■ **Assigned task**: With both ends included, transcribe exactly the records below from their first line to the line that contains "In what follows, cross-sections".

■ **Information**:
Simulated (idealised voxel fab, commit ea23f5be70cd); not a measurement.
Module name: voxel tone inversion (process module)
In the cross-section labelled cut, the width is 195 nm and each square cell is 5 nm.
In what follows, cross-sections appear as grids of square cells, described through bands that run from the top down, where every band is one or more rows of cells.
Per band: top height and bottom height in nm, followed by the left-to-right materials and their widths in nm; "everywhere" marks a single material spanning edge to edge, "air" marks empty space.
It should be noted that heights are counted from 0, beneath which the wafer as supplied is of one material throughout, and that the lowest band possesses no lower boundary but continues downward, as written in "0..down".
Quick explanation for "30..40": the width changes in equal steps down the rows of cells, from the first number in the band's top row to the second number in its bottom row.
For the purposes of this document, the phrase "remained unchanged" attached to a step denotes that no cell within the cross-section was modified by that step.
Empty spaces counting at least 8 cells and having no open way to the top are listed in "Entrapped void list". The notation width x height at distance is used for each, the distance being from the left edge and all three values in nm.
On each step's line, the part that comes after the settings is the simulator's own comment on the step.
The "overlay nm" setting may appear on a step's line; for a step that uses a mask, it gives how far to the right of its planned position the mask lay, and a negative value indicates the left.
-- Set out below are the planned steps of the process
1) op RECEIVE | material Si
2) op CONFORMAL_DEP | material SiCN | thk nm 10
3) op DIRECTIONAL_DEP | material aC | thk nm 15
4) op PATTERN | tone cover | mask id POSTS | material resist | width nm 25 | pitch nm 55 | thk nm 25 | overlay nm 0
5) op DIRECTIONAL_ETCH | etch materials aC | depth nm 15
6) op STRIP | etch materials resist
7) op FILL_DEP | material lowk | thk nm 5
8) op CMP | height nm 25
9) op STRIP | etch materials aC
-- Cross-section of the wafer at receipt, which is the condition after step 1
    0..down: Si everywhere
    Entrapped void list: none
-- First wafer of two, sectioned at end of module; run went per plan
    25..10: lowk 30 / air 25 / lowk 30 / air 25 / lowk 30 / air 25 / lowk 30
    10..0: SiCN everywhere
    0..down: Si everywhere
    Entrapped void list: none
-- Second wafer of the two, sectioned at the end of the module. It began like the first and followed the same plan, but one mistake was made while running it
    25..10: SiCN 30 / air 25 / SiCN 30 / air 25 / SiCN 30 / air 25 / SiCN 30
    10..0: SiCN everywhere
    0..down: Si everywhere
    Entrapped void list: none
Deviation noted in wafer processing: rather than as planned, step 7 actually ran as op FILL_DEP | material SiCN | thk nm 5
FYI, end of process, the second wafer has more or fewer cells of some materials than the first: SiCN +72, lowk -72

■ **Solution**:
Simulated (idealised voxel fab, commit ea23f5be70cd); not a measurement.
Module name: voxel tone inversion (process module)
In the cross-section labelled cut, the width is 195 nm and each square cell is 5 nm.
In what follows, cross-sections appear as grids of square cells, described through bands that run from the top down, where every band is one or more rows of cells.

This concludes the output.